┄┄┄┄┄┄┄┄┄┄

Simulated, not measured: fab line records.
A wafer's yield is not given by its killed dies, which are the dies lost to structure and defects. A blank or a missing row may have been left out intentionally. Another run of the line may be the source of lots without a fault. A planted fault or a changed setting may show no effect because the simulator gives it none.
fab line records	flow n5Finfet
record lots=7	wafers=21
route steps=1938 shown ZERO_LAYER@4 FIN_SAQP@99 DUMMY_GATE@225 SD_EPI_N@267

┄┄┄┄┄┄┄┄┄┄

A word-for-word repeat of the full data is needed.

Task solution »
Simulated, not measured: fab line records.
A wafer's yield is not given by its killed dies, which are the dies lost to structure and defects. A blank or a missing row may have been left out intentionally. Another run of the line may be the source of lots without a fault. A planted fault or a changed setting may show no effect because the simulator gives it none.
fab line records	flow n5Finfet
record lots=7	wafers=21
route steps=1938 shown ZERO_LAYER@4 FIN_SAQP@99 DUMMY_GATE@225 SD_EPI_N@267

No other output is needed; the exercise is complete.